▶ [Exercise]
Would you restate the data exactly as given?

[Start of Attachment]

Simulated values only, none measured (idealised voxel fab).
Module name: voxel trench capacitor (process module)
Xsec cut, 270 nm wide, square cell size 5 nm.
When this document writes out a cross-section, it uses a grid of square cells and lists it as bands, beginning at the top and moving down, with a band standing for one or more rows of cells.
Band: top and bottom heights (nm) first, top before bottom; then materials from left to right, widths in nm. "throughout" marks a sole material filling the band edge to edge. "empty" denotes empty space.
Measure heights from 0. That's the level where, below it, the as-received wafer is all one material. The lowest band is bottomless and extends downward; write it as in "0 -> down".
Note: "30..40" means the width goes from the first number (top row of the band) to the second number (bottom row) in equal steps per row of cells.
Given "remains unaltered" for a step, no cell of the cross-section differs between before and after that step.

[End of Attachment]

▶ [Worked solution]
Simulated values only, none measured (idealised voxel fab).
Module name: voxel trench capacitor (process module)
Xsec cut, 270 nm wide, square cell size 5 nm.
When this document writes out a cross-section, it uses a grid of square cells and lists it as bands, beginning at the top and moving down, with a band standing for one or more rows of cells.
Band: top and bottom heights (nm) first, top before bottom; then materials from left to right, widths in nm. "throughout" marks a sole material filling the band edge to edge. "empty" denotes empty space.
Measure heights from 0. That's the level where, below it, the as-received wafer is all one material. The lowest band is bottomless and extends downward; write it as in "0 -> down".
Note: "30..40" means the width goes from the first number (top row of the band) to the second number (bottom row) in equal steps per row of cells.
Given "remains unaltered" for a step, no cell of the cross-section differs between before and after that step.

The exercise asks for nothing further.